* [Source data]
__________________________________________________

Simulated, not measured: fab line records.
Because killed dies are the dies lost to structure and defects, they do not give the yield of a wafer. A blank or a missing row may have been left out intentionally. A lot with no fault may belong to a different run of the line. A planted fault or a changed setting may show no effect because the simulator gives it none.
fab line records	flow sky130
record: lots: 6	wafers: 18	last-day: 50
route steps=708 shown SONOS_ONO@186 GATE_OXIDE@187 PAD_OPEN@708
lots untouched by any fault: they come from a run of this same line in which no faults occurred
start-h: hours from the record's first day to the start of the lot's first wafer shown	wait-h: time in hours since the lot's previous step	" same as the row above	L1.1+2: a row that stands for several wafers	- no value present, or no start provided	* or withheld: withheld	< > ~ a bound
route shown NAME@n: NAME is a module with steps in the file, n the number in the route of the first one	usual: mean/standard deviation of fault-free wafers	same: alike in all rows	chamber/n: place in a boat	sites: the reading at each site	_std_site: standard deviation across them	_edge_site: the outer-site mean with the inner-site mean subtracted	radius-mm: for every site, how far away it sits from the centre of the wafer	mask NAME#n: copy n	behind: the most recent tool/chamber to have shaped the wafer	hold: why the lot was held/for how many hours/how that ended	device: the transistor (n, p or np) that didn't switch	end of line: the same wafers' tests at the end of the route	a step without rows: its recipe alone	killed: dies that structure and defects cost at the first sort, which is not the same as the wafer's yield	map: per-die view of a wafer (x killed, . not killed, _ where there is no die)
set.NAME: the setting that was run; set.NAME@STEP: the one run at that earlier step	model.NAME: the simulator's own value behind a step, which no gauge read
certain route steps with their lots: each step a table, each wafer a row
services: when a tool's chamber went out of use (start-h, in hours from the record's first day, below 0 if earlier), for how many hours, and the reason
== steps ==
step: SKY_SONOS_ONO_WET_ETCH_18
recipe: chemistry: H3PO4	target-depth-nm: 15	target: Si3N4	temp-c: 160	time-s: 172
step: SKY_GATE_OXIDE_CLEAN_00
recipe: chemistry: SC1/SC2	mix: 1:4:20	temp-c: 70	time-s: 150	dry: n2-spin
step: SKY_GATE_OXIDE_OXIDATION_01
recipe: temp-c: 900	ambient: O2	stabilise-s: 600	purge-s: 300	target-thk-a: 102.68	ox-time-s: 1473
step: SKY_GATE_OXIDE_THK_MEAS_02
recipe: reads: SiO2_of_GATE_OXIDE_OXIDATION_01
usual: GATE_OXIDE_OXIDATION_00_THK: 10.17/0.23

__________________________________________________

* [Work order] Which lines run from the one holding "services: when a" through the one holding "recipe: reads: SiO2_of_GATE_OXIDE_OXIDATION_01" in the records above? Repeat them exactly, both included, and nothing more.

* [Written reply]
services: when a tool's chamber went out of use (start-h, in hours from the record's first day, below 0 if earlier), for how many hours, and the reason
== steps ==
step: SKY_SONOS_ONO_WET_ETCH_18
recipe: chemistry: H3PO4	target-depth-nm: 15	target: Si3N4	temp-c: 160	time-s: 172
step: SKY_GATE_OXIDE_CLEAN_00
recipe: chemistry: SC1/SC2	mix: 1:4:20	temp-c: 70	time-s: 150	dry: n2-spin
step: SKY_GATE_OXIDE_OXIDATION_01
recipe: temp-c: 900	ambient: O2	stabilise-s: 600	purge-s: 300	target-thk-a: 102.68	ox-time-s: 1473
step: SKY_GATE_OXIDE_THK_MEAS_02
recipe: reads: SiO2_of_GATE_OXIDE_OXIDATION_01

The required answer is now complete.